(PROVIDED RECORDS):
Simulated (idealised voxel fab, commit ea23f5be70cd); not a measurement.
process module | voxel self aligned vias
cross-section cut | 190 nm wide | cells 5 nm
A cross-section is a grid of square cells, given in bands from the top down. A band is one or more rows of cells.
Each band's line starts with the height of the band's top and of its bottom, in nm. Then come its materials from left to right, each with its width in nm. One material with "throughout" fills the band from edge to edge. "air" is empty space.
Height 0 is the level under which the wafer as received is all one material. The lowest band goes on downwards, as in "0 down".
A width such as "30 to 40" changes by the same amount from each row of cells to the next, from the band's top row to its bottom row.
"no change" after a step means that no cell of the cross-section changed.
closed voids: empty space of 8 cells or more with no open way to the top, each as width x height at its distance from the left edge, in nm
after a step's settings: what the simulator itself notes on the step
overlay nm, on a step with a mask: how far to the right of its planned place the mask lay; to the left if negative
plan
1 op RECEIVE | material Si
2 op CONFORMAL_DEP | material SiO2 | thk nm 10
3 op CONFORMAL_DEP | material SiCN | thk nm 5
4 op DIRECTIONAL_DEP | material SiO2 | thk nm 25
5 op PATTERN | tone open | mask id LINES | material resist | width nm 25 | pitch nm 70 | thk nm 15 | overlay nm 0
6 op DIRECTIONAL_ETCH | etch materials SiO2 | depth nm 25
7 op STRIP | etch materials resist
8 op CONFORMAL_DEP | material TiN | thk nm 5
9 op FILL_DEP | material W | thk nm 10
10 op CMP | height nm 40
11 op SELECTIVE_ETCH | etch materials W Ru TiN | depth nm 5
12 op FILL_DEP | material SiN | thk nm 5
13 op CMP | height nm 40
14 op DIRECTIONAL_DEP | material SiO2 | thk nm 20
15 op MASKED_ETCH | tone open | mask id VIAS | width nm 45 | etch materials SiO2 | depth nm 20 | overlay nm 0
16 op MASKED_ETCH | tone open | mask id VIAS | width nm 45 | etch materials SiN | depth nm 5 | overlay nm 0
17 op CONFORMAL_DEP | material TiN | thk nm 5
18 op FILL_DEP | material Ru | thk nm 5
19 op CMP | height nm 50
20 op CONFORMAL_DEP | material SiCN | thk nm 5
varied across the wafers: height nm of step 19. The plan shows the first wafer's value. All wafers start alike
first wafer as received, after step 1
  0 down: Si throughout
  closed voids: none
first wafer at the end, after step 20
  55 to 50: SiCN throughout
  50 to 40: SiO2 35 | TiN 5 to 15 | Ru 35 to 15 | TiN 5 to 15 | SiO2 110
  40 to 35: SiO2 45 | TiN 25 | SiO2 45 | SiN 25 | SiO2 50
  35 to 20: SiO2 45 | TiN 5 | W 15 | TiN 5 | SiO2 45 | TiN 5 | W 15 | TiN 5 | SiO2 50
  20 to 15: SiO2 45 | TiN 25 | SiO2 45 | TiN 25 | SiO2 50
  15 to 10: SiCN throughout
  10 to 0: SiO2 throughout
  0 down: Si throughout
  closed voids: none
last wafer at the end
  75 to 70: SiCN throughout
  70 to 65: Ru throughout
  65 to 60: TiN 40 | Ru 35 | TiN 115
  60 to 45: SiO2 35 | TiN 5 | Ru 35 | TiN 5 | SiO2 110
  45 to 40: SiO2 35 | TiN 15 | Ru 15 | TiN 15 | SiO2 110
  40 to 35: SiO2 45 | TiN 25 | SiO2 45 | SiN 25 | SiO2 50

(WORK ORDER): Each line from the beginning of the listing up to the line where "A width such" appears needs to be given again exactly; please add nothing else.

(EXERCISE RESPONSE):
Simulated (idealised voxel fab, commit ea23f5be70cd); not a measurement.
process module | voxel self aligned vias
cross-section cut | 190 nm wide | cells 5 nm
A cross-section is a grid of square cells, given in bands from the top down. A band is one or more rows of cells.
Each band's line starts with the height of the band's top and of its bottom, in nm. Then come its materials from left to right, each with its width in nm. One material with "throughout" fills the band from edge to edge. "air" is empty space.
Height 0 is the level under which the wafer as received is all one material. The lowest band goes on downwards, as in "0 down".
A width such as "30 to 40" changes by the same amount from each row of cells to the next, from the band's top row to its bottom row.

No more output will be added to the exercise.